EXTRACTED ENTRIES
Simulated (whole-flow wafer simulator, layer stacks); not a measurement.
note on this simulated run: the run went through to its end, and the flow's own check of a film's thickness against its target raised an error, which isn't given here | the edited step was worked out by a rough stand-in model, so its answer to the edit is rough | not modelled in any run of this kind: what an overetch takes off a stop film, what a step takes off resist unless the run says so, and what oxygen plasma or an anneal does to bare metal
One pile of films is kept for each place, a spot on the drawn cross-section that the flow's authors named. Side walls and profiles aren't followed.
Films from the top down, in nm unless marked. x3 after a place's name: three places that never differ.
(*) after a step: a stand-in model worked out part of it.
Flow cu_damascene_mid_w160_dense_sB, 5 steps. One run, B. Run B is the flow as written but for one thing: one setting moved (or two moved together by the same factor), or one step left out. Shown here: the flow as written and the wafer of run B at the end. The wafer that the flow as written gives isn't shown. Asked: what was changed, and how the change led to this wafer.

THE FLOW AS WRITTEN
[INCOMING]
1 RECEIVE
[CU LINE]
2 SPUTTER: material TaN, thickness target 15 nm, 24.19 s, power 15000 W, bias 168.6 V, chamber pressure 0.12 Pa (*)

ASSIGNMENT
Reproduce each record above exactly, keeping every word as it stands.

ANSWER SPACE
Simulated (whole-flow wafer simulator, layer stacks); not a measurement.
note on this simulated run: the run went through to its end, and the flow's own check of a film's thickness against its target raised an error, which isn't given here | the edited step was worked out by a rough stand-in model, so its answer to the edit is rough | not modelled in any run of this kind: what an overetch takes off a stop film, what a step takes off resist unless the run says so, and what oxygen plasma or an anneal does to bare metal
One pile of films is kept for each place, a spot on the drawn cross-section that the flow's authors named. Side walls and profiles aren't followed.
Films from the top down, in nm unless marked. x3 after a place's name: three places that never differ.
(*) after a step: a stand-in model worked out part of it.
Flow cu_damascene_mid_w160_dense_sB, 5 steps. One run, B. Run B is the flow as written but for one thing: one setting moved (or two moved together by the same factor), or one step left out. Shown here: the flow as written and the wafer of run B at the end. The wafer that the flow as written gives isn't shown. Asked: what was changed, and how the change led to this wafer.

THE FLOW AS WRITTEN
[INCOMING]
1 RECEIVE
[CU LINE]
2 SPUTTER: material TaN, thickness target 15 nm, 24.19 s, power 15000 W, bias 168.6 V, chamber pressure 0.12 Pa (*)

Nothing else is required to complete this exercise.